DATA PROVIDED Start Marker

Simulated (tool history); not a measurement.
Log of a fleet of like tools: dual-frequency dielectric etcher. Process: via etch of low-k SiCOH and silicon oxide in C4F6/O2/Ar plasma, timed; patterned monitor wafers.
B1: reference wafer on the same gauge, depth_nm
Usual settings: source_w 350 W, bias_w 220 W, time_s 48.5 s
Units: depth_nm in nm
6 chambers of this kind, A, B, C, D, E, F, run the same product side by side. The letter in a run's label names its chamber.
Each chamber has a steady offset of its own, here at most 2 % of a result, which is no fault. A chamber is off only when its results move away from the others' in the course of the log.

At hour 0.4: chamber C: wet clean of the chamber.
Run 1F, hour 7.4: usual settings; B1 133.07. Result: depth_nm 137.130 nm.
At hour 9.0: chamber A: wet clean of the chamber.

DATA PROVIDED End Marker

Write out every entry again exactly, please, with nothing missing.

▶ **TASK SOLUTION**:
Simulated (tool history); not a measurement.
Log of a fleet of like tools: dual-frequency dielectric etcher. Process: via etch of low-k SiCOH and silicon oxide in C4F6/O2/Ar plasma, timed; patterned monitor wafers.
B1: reference wafer on the same gauge, depth_nm
Usual settings: source_w 350 W, bias_w 220 W, time_s 48.5 s
Units: depth_nm in nm
6 chambers of this kind, A, B, C, D, E, F, run the same product side by side. The letter in a run's label names its chamber.
Each chamber has a steady offset of its own, here at most 2 % of a result, which is no fault. A chamber is off only when its results move away from the others' in the course of the log.

At hour 0.4: chamber C: wet clean of the chamber.
Run 1F, hour 7.4: usual settings; B1 133.07. Result: depth_nm 137.130 nm.
At hour 9.0: chamber A: wet clean of the chamber.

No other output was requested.